Work request -> Write the data below out again, exactly as each line reads.

Records supplied ->
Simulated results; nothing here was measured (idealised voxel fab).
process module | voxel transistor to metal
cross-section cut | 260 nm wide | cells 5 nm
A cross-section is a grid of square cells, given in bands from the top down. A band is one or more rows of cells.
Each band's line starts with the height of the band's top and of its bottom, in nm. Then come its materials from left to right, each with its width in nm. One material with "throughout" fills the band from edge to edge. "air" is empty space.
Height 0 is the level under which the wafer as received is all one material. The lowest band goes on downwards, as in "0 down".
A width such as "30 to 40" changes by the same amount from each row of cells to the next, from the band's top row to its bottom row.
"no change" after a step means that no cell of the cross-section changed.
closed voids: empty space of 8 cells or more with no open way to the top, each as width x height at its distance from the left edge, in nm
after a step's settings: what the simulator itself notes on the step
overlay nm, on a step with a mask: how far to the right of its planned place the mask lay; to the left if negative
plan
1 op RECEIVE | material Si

Written reply ->
Simulated results; nothing here was measured (idealised voxel fab).
process module | voxel transistor to metal
cross-section cut | 260 nm wide | cells 5 nm
A cross-section is a grid of square cells, given in bands from the top down. A band is one or more rows of cells.
Each band's line starts with the height of the band's top and of its bottom, in nm. Then come its materials from left to right, each with its width in nm. One material with "throughout" fills the band from edge to edge. "air" is empty space.
Height 0 is the level under which the wafer as received is all one material. The lowest band goes on downwards, as in "0 down".
A width such as "30 to 40" changes by the same amount from each row of cells to the next, from the band's top row to its bottom row.
"no change" after a step means that no cell of the cross-section changed.
closed voids: empty space of 8 cells or more with no open way to the top, each as width x height at its distance from the left edge, in nm
after a step's settings: what the simulator itself notes on the step
overlay nm, on a step with a mask: how far to the right of its planned place the mask lay; to the left if negative
plan
1 op RECEIVE | material Si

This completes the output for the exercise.